__Provided information__.
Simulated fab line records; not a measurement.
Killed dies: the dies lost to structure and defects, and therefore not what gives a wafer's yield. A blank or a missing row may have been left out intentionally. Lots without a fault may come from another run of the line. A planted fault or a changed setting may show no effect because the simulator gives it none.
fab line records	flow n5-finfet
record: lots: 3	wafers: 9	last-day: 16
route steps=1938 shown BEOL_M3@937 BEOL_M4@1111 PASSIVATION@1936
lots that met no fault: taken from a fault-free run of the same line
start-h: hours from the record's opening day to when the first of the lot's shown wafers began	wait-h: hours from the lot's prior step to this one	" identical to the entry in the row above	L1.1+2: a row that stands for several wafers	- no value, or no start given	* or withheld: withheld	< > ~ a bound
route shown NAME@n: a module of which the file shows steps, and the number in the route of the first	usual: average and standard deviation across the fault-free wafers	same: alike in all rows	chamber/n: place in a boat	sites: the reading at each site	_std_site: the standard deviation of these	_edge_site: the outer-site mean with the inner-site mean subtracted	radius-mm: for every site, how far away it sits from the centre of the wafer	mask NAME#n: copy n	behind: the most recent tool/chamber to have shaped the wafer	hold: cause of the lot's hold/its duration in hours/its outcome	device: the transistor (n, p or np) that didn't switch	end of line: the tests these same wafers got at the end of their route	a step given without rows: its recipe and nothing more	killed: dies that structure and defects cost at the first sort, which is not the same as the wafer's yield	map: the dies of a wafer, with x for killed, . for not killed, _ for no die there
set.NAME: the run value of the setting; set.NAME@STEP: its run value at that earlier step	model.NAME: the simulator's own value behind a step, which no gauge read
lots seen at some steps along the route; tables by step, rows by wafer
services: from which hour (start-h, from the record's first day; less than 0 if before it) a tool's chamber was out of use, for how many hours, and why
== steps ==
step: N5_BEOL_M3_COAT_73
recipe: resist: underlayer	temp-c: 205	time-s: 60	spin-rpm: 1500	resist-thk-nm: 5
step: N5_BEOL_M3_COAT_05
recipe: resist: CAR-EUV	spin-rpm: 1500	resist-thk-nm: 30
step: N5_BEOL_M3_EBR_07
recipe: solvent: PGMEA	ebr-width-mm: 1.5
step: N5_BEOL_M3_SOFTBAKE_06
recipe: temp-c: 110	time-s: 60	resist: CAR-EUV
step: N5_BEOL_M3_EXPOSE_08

__Work task__. Look above for the line with "services: from which" and the line with "step: N5_BEOL_M3_EBR_07". Write out those two lines and all the lines between them, exactly, and no others.

__Problem solution__.
services: from which hour (start-h, from the record's first day; less than 0 if before it) a tool's chamber was out of use, for how many hours, and why
== steps ==
step: N5_BEOL_M3_COAT_73
recipe: resist: underlayer	temp-c: 205	time-s: 60	spin-rpm: 1500	resist-thk-nm: 5
step: N5_BEOL_M3_COAT_05
recipe: resist: CAR-EUV	spin-rpm: 1500	resist-thk-nm: 30
step: N5_BEOL_M3_EBR_07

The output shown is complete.